▶ **Data under study**:
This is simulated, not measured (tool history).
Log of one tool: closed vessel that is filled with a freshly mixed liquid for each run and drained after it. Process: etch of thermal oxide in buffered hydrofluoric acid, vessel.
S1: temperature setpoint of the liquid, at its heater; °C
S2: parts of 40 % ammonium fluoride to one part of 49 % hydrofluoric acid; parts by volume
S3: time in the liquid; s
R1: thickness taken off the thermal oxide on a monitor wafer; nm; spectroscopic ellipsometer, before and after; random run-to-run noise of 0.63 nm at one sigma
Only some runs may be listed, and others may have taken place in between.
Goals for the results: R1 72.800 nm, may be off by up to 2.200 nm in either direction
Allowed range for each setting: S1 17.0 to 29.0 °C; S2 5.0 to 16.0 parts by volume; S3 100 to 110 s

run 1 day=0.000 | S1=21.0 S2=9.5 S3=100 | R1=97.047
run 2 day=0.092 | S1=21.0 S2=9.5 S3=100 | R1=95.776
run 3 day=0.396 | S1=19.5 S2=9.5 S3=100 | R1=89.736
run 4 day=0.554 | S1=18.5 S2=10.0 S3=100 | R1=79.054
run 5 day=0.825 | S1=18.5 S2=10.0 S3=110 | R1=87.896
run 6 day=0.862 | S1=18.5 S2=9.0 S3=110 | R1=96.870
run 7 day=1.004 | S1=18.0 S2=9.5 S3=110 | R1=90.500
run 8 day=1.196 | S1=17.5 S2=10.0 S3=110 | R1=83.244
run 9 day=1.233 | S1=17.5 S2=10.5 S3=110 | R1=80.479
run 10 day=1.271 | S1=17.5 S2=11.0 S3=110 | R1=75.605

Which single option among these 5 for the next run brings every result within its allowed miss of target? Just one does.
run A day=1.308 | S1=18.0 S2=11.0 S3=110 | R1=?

▶ **Assigned task**:
Above is a listing; print exactly its lines from the one with "run 3 day=0.396" through the one with "Which single option", and no other lines.

▶ **Worked solution**:
run 3 day=0.396 | S1=19.5 S2=9.5 S3=100 | R1=89.736
run 4 day=0.554 | S1=18.5 S2=10.0 S3=100 | R1=79.054
run 5 day=0.825 | S1=18.5 S2=10.0 S3=110 | R1=87.896
run 6 day=0.862 | S1=18.5 S2=9.0 S3=110 | R1=96.870
run 7 day=1.004 | S1=18.0 S2=9.5 S3=110 | R1=90.500
run 8 day=1.196 | S1=17.5 S2=10.0 S3=110 | R1=83.244
run 9 day=1.233 | S1=17.5 S2=10.5 S3=110 | R1=80.479
run 10 day=1.271 | S1=17.5 S2=11.0 S3=110 | R1=75.605

Which single option among these 5 for the next run brings every result within its allowed miss of target? Just one does.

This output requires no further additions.